[Start of Attachment]

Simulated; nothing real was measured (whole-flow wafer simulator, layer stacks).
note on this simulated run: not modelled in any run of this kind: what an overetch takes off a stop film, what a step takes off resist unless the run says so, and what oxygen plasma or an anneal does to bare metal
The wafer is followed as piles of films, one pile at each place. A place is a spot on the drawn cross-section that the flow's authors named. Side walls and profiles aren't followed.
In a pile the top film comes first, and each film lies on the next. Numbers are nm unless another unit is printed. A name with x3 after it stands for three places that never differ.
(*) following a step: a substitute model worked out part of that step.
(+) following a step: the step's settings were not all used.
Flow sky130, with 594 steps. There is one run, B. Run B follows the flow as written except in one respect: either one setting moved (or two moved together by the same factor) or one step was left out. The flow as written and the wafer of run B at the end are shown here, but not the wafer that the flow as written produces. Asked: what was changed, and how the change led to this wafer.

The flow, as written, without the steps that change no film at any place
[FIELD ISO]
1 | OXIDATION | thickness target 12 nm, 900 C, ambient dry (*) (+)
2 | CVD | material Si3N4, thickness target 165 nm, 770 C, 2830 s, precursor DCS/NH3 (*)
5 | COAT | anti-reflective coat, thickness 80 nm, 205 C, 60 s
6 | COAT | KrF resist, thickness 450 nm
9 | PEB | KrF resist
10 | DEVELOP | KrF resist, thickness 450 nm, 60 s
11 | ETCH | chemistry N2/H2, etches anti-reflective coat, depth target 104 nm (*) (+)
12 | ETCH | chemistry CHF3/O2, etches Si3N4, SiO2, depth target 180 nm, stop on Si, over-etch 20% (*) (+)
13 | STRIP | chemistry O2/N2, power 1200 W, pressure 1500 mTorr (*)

[End of Attachment]

• **ACTIVITY**
One inclusive range is required: first line of the data through the line containing "9 | PEB | KrF resist". Set it down exactly and output nothing else.

• **WRITTEN RESPONSE**
Simulated; nothing real was measured (whole-flow wafer simulator, layer stacks).
note on this simulated run: not modelled in any run of this kind: what an overetch takes off a stop film, what a step takes off resist unless the run says so, and what oxygen plasma or an anneal does to bare metal
The wafer is followed as piles of films, one pile at each place. A place is a spot on the drawn cross-section that the flow's authors named. Side walls and profiles aren't followed.
In a pile the top film comes first, and each film lies on the next. Numbers are nm unless another unit is printed. A name with x3 after it stands for three places that never differ.
(*) following a step: a substitute model worked out part of that step.
(+) following a step: the step's settings were not all used.
Flow sky130, with 594 steps. There is one run, B. Run B follows the flow as written except in one respect: either one setting moved (or two moved together by the same factor) or one step was left out. The flow as written and the wafer of run B at the end are shown here, but not the wafer that the flow as written produces. Asked: what was changed, and how the change led to this wafer.

The flow, as written, without the steps that change no film at any place
[FIELD ISO]
1 | OXIDATION | thickness target 12 nm, 900 C, ambient dry (*) (+)
2 | CVD | material Si3N4, thickness target 165 nm, 770 C, 2830 s, precursor DCS/NH3 (*)
5 | COAT | anti-reflective coat, thickness 80 nm, 205 C, 60 s
6 | COAT | KrF resist, thickness 450 nm
9 | PEB | KrF resist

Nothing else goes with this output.